▶ **Work request**
Up to and including the line that contains "Because killed dies", return every line from the start of the data, unchanged.

▶ **Dataset excerpts**
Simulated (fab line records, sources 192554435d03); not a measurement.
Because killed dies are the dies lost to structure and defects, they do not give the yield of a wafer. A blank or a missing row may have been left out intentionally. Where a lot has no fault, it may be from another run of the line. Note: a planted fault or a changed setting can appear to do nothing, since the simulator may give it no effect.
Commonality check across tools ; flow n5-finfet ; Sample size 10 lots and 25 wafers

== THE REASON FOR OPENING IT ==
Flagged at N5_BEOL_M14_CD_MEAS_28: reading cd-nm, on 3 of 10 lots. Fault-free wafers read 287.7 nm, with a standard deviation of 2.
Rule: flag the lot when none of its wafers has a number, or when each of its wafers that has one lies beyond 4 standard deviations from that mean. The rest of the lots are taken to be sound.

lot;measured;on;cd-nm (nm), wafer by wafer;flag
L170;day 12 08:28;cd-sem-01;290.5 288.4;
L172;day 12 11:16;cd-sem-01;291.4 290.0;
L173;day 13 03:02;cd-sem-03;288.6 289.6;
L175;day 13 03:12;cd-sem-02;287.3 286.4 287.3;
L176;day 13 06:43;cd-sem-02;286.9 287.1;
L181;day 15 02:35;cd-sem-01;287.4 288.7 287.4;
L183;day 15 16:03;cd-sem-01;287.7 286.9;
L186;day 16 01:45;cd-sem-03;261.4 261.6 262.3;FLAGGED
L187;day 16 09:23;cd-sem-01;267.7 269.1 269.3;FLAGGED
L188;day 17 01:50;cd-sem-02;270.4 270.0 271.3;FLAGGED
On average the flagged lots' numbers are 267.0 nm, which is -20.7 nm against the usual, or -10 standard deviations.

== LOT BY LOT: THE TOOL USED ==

▶ **Exercise response**
Simulated (fab line records, sources 192554435d03); not a measurement.
Because killed dies are the dies lost to structure and defects, they do not give the yield of a wafer. A blank or a missing row may have been left out intentionally. Where a lot has no fault, it may be from another run of the line. Note: a planted fault or a changed setting can appear to do nothing, since the simulator may give it no effect.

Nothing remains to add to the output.